With the first line below as the start and the line containing "Measure the mid-height" as the end, copy every line between them exactly, ends included.

•••••

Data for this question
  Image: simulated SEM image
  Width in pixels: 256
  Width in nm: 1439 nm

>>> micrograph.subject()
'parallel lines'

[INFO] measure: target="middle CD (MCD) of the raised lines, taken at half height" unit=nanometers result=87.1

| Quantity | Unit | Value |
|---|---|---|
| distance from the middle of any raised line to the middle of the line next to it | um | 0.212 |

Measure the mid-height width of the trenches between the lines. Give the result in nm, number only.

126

•••••

### Worked solution
Data for this question
  Image: simulated SEM image
  Width in pixels: 256
  Width in nm: 1439 nm

>>> micrograph.subject()
'parallel lines'

[INFO] measure: target="middle CD (MCD) of the raised lines, taken at half height" unit=nanometers result=87.1

| Quantity | Unit | Value |
|---|---|---|
| distance from the middle of any raised line to the middle of the line next to it | um | 0.212 |

Measure the mid-height width of the trenches between the lines. Give the result in nm, number only.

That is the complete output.